**Data**
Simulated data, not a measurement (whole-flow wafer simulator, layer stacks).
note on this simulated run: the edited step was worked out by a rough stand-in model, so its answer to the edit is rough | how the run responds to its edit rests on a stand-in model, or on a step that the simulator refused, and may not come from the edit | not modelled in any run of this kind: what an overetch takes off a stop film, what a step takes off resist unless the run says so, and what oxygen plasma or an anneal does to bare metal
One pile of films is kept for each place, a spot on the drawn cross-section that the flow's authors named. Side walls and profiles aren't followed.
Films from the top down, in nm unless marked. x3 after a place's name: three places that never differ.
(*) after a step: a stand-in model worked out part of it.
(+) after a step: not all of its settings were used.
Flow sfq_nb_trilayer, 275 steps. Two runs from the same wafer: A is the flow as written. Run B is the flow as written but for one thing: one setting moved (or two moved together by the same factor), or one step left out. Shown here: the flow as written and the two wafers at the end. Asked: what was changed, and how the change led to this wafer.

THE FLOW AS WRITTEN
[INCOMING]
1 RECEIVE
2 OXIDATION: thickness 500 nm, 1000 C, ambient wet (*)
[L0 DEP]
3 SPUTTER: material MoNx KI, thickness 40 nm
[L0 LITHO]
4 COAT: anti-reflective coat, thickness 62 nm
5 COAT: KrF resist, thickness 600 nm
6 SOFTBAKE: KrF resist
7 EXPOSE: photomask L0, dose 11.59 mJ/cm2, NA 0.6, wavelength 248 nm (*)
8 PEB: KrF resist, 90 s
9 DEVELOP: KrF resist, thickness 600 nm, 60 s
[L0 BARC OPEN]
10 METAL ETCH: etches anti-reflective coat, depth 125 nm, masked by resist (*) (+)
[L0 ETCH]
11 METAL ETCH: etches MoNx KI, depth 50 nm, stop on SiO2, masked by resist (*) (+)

**Required action**
Exactly as shown above, return every record.

**Exercise answer**
Simulated data, not a measurement (whole-flow wafer simulator, layer stacks).
note on this simulated run: the edited step was worked out by a rough stand-in model, so its answer to the edit is rough | how the run responds to its edit rests on a stand-in model, or on a step that the simulator refused, and may not come from the edit | not modelled in any run of this kind: what an overetch takes off a stop film, what a step takes off resist unless the run says so, and what oxygen plasma or an anneal does to bare metal
One pile of films is kept for each place, a spot on the drawn cross-section that the flow's authors named. Side walls and profiles aren't followed.
Films from the top down, in nm unless marked. x3 after a place's name: three places that never differ.
(*) after a step: a stand-in model worked out part of it.
(+) after a step: not all of its settings were used.
Flow sfq_nb_trilayer, 275 steps. Two runs from the same wafer: A is the flow as written. Run B is the flow as written but for one thing: one setting moved (or two moved together by the same factor), or one step left out. Shown here: the flow as written and the two wafers at the end. Asked: what was changed, and how the change led to this wafer.

THE FLOW AS WRITTEN
[INCOMING]
1 RECEIVE
2 OXIDATION: thickness 500 nm, 1000 C, ambient wet (*)
[L0 DEP]
3 SPUTTER: material MoNx KI, thickness 40 nm
[L0 LITHO]
4 COAT: anti-reflective coat, thickness 62 nm
5 COAT: KrF resist, thickness 600 nm
6 SOFTBAKE: KrF resist
7 EXPOSE: photomask L0, dose 11.59 mJ/cm2, NA 0.6, wavelength 248 nm (*)
8 PEB: KrF resist, 90 s
9 DEVELOP: KrF resist, thickness 600 nm, 60 s
[L0 BARC OPEN]
10 METAL ETCH: etches anti-reflective coat, depth 125 nm, masked by resist (*) (+)
[L0 ETCH]
11 METAL ETCH: etches MoNx KI, depth 50 nm, stop on SiO2, masked by resist (*) (+)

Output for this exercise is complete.